- **Dataset content**:
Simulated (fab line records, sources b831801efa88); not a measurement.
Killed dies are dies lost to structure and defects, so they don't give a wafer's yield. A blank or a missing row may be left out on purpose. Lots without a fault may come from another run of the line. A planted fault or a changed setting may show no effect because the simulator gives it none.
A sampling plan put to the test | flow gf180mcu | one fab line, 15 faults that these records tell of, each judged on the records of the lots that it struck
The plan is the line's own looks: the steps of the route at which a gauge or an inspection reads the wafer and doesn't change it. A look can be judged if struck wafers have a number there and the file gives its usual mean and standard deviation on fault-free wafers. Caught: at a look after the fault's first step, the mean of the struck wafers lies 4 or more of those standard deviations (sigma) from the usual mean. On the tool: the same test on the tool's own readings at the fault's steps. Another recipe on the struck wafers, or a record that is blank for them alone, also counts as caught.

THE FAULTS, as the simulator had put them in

- **Required action**: Write out only the lines that run from the line containing "Killed dies are" through the line containing "The plan is", both included, exactly as they appear above.

- **Exercise output**:
Killed dies are dies lost to structure and defects, so they don't give a wafer's yield. A blank or a missing row may be left out on purpose. Lots without a fault may come from another run of the line. A planted fault or a changed setting may show no effect because the simulator gives it none.
A sampling plan put to the test | flow gf180mcu | one fab line, 15 faults that these records tell of, each judged on the records of the lots that it struck
The plan is the line's own looks: the steps of the route at which a gauge or an inspection reads the wafer and doesn't change it. A look can be judged if struck wafers have a number there and the file gives its usual mean and standard deviation on fault-free wafers. Caught: at a look after the fault's first step, the mean of the struck wafers lies 4 or more of those standard deviations (sigma) from the usual mean. On the tool: the same test on the tool's own readings at the fault's steps. Another recipe on the struck wafers, or a record that is blank for them alone, also counts as caught.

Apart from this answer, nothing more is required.